Repeat word for word the opening stretch of the entries, from the first line through the line containing "Flow sky130, made".

### Source information
--- START ---

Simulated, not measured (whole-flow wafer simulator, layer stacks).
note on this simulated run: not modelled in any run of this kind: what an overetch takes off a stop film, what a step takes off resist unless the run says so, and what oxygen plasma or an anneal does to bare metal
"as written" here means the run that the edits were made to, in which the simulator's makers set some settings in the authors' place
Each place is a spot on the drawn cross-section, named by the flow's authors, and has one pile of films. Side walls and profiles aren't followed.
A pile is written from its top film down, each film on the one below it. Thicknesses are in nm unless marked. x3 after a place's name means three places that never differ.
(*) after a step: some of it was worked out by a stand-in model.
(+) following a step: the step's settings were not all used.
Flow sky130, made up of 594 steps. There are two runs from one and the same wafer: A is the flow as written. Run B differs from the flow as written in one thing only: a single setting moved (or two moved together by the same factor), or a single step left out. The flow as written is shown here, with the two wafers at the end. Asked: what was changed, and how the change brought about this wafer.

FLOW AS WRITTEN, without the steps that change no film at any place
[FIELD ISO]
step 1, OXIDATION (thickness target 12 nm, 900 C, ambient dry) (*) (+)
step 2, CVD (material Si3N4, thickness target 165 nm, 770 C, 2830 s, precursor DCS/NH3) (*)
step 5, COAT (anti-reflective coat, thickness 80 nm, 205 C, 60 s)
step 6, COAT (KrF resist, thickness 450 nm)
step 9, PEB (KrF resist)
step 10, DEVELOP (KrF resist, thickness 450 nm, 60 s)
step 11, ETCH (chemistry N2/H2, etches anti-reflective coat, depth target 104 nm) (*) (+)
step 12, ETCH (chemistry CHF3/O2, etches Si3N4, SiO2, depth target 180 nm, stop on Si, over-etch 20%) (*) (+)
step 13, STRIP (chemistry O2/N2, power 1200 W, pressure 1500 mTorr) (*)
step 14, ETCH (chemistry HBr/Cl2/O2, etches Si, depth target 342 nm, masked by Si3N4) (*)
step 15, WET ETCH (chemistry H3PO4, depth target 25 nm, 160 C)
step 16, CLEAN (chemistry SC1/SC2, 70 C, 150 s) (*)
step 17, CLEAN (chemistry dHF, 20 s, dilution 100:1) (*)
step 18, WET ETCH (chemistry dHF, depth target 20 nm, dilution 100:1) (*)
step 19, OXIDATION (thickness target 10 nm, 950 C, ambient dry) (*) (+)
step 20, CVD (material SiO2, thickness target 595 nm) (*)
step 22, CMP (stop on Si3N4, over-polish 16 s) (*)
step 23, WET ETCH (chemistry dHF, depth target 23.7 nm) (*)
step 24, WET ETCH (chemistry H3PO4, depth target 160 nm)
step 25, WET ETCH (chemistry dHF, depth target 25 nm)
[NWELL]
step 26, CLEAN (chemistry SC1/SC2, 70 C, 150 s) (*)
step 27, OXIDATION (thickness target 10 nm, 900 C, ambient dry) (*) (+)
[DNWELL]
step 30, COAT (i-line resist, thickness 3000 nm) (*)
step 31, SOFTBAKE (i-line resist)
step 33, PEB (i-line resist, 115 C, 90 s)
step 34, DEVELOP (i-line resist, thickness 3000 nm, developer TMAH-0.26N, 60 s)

--- END ---

### Written answer
Simulated, not measured (whole-flow wafer simulator, layer stacks).
note on this simulated run: not modelled in any run of this kind: what an overetch takes off a stop film, what a step takes off resist unless the run says so, and what oxygen plasma or an anneal does to bare metal
"as written" here means the run that the edits were made to, in which the simulator's makers set some settings in the authors' place
Each place is a spot on the drawn cross-section, named by the flow's authors, and has one pile of films. Side walls and profiles aren't followed.
A pile is written from its top film down, each film on the one below it. Thicknesses are in nm unless marked. x3 after a place's name means three places that never differ.
(*) after a step: some of it was worked out by a stand-in model.
(+) following a step: the step's settings were not all used.
Flow sky130, made up of 594 steps. There are two runs from one and the same wafer: A is the flow as written. Run B differs from the flow as written in one thing only: a single setting moved (or two moved together by the same factor), or a single step left out. The flow as written is shown here, with the two wafers at the end. Asked: what was changed, and how the change brought about this wafer.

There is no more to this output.